╔══

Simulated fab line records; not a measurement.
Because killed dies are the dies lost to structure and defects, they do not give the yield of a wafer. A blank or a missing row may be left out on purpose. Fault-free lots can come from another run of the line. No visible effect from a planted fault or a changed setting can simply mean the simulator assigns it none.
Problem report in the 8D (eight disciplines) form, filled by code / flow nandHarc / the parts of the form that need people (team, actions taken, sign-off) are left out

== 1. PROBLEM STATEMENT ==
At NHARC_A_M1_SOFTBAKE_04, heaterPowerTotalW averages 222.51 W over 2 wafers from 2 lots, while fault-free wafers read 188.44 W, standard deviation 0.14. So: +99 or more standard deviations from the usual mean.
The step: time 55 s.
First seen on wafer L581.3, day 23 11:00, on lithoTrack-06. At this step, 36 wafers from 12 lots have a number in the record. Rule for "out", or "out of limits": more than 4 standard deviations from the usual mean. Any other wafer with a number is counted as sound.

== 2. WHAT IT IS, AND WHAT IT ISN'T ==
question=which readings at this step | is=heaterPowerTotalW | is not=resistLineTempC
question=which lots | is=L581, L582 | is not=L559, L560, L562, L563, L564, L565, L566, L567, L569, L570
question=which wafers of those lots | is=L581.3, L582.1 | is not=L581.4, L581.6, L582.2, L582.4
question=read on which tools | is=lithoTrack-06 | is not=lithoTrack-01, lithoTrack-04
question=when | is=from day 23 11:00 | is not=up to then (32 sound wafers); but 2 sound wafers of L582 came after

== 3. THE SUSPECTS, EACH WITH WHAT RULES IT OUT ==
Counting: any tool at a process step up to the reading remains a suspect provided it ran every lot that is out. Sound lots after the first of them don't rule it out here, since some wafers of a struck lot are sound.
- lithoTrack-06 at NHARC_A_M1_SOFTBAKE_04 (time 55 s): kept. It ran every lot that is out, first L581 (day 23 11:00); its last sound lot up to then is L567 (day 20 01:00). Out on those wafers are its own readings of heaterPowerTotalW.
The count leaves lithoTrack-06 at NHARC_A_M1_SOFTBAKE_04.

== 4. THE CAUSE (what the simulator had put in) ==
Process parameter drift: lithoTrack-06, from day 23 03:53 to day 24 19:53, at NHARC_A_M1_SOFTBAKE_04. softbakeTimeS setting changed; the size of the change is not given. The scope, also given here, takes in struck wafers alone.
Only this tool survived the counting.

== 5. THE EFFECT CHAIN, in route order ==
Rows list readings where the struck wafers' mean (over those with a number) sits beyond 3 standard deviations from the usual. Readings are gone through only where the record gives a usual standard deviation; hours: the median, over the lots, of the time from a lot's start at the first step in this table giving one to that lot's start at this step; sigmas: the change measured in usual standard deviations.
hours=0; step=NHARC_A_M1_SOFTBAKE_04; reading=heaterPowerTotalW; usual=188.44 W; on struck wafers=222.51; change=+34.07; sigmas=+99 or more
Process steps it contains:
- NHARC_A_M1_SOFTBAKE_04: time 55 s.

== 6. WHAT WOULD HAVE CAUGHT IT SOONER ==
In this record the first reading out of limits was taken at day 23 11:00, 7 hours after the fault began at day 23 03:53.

╚══

**Action item:**
From the records above, quote only the lines running from the line with "Process parameter drift: lithoTrack-06, from" to the line with "Only this tool survived the counting.", both lines included.

**Task response:**
Process parameter drift: lithoTrack-06, from day 23 03:53 to day 24 19:53, at NHARC_A_M1_SOFTBAKE_04. softbakeTimeS setting changed; the size of the change is not given. The scope, also given here, takes in struck wafers alone.
Only this tool survived the counting.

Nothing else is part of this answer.